>>>>>

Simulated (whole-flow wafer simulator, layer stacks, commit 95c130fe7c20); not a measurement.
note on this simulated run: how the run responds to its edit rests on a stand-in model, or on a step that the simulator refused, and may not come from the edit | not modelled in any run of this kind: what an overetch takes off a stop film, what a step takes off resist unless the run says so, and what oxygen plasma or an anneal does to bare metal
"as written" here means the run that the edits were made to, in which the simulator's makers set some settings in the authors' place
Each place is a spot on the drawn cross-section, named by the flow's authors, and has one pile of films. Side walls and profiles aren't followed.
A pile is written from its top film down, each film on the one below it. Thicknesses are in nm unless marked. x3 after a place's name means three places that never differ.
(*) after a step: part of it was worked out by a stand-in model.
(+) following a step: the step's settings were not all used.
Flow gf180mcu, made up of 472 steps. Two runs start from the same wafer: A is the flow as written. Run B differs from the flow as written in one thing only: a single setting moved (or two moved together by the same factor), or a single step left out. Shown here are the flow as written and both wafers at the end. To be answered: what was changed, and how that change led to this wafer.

<<<<<

◆ Work request ◆
In restating the data, begin at its first line, reproduce each line word for word, and conclude with the line that contains "Each place is".

◆ Your response ◆
Simulated (whole-flow wafer simulator, layer stacks, commit 95c130fe7c20); not a measurement.
note on this simulated run: how the run responds to its edit rests on a stand-in model, or on a step that the simulator refused, and may not come from the edit | not modelled in any run of this kind: what an overetch takes off a stop film, what a step takes off resist unless the run says so, and what oxygen plasma or an anneal does to bare metal
"as written" here means the run that the edits were made to, in which the simulator's makers set some settings in the authors' place
Each place is a spot on the drawn cross-section, named by the flow's authors, and has one pile of films. Side walls and profiles aren't followed.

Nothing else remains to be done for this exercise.